WORK TASK ▸
All of the data needs to be printed again, exactly as written.

SUPPLIED MATERIAL ▸
*-*-*

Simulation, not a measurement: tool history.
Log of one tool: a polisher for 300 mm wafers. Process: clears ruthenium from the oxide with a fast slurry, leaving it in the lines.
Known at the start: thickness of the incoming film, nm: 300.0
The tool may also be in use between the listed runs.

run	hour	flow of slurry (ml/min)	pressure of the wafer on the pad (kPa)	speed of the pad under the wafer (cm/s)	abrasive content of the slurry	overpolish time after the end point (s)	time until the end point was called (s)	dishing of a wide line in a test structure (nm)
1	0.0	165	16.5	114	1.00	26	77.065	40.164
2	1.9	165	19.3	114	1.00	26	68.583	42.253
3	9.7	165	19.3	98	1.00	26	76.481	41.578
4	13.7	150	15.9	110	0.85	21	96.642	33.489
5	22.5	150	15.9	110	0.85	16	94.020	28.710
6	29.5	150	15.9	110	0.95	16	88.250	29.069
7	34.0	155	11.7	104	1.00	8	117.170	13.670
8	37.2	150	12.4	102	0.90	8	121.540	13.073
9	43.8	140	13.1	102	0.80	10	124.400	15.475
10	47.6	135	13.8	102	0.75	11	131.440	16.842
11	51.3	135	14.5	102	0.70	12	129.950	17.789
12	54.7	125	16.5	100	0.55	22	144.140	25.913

*-*-*

WRITTEN REPLY ▸
Simulation, not a measurement: tool history.
Log of one tool: a polisher for 300 mm wafers. Process: clears ruthenium from the oxide with a fast slurry, leaving it in the lines.
Known at the start: thickness of the incoming film, nm: 300.0
The tool may also be in use between the listed runs.

run	hour	flow of slurry (ml/min)	pressure of the wafer on the pad (kPa)	speed of the pad under the wafer (cm/s)	abrasive content of the slurry	overpolish time after the end point (s)	time until the end point was called (s)	dishing of a wide line in a test structure (nm)
1	0.0	165	16.5	114	1.00	26	77.065	40.164
2	1.9	165	19.3	114	1.00	26	68.583	42.253
3	9.7	165	19.3	98	1.00	26	76.481	41.578
4	13.7	150	15.9	110	0.85	21	96.642	33.489
5	22.5	150	15.9	110	0.85	16	94.020	28.710
6	29.5	150	15.9	110	0.95	16	88.250	29.069
7	34.0	155	11.7	104	1.00	8	117.170	13.670
8	37.2	150	12.4	102	0.90	8	121.540	13.073
9	43.8	140	13.1	102	0.80	10	124.400	15.475
10	47.6	135	13.8	102	0.75	11	131.440	16.842
11	51.3	135	14.5	102	0.70	12	129.950	17.789
12	54.7	125	16.5	100	0.55	22	144.140	25.913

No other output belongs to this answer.